[Work instruction]: What follows is a set of records. Repeat them word for word.

[Supplied data]:
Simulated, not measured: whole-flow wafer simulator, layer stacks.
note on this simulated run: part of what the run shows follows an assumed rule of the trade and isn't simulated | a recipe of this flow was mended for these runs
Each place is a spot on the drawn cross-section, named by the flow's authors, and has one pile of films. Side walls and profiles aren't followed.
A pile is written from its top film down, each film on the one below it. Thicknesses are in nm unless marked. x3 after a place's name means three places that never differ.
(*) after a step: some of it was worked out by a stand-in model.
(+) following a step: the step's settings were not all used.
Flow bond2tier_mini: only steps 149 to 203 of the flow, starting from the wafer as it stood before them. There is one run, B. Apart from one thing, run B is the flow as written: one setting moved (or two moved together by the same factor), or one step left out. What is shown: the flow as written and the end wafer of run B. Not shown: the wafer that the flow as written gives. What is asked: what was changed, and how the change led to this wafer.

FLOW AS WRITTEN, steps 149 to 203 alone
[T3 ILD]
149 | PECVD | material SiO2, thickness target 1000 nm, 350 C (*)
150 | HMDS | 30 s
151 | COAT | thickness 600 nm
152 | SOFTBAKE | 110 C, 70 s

[Task response]:
Simulated, not measured: whole-flow wafer simulator, layer stacks.
note on this simulated run: part of what the run shows follows an assumed rule of the trade and isn't simulated | a recipe of this flow was mended for these runs
Each place is a spot on the drawn cross-section, named by the flow's authors, and has one pile of films. Side walls and profiles aren't followed.
A pile is written from its top film down, each film on the one below it. Thicknesses are in nm unless marked. x3 after a place's name means three places that never differ.
(*) after a step: some of it was worked out by a stand-in model.
(+) following a step: the step's settings were not all used.
Flow bond2tier_mini: only steps 149 to 203 of the flow, starting from the wafer as it stood before them. There is one run, B. Apart from one thing, run B is the flow as written: one setting moved (or two moved together by the same factor), or one step left out. What is shown: the flow as written and the end wafer of run B. Not shown: the wafer that the flow as written gives. What is asked: what was changed, and how the change led to this wafer.

FLOW AS WRITTEN, steps 149 to 203 alone
[T3 ILD]
149 | PECVD | material SiO2, thickness target 1000 nm, 350 C (*)
150 | HMDS | 30 s
151 | COAT | thickness 600 nm
152 | SOFTBAKE | 110 C, 70 s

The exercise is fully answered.